● RECORDS SUPPLIED:
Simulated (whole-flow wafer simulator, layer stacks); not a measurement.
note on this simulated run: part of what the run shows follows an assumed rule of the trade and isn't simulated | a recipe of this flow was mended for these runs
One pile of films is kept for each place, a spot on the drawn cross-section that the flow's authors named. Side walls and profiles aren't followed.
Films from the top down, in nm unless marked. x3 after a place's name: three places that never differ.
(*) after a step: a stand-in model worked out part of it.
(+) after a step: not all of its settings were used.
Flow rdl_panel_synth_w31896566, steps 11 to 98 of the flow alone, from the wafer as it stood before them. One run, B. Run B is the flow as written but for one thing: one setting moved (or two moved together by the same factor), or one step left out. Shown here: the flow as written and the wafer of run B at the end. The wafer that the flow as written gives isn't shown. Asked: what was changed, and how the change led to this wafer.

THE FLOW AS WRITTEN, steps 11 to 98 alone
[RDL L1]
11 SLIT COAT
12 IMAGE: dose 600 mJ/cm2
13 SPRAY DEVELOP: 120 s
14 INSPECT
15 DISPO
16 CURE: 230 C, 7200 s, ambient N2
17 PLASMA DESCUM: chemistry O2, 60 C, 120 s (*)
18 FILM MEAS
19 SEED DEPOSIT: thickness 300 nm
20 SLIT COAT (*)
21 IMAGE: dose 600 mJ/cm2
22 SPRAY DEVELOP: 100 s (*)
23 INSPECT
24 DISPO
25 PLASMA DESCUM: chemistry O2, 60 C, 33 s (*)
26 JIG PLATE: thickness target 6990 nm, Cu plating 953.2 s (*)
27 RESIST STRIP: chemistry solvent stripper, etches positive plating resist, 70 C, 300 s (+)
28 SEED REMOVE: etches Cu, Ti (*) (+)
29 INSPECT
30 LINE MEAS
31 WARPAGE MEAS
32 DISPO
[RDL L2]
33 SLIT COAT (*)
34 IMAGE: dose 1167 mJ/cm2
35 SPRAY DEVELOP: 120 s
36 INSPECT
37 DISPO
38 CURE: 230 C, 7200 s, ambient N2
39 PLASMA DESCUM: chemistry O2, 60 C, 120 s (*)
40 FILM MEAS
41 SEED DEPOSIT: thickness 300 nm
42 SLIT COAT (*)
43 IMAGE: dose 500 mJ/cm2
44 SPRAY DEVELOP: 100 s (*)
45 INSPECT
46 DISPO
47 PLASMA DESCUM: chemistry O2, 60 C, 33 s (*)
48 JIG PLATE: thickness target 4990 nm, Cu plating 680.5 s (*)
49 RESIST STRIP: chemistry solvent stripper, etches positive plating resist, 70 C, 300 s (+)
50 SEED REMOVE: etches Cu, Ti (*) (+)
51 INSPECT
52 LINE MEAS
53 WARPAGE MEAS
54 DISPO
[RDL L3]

● REQUIRED ACTION: From the start of the data to the line that holds "One pile of", retype each line exactly, with both ends included.

● TASK ANSWER:
Simulated (whole-flow wafer simulator, layer stacks); not a measurement.
note on this simulated run: part of what the run shows follows an assumed rule of the trade and isn't simulated | a recipe of this flow was mended for these runs
One pile of films is kept for each place, a spot on the drawn cross-section that the flow's authors named. Side walls and profiles aren't followed.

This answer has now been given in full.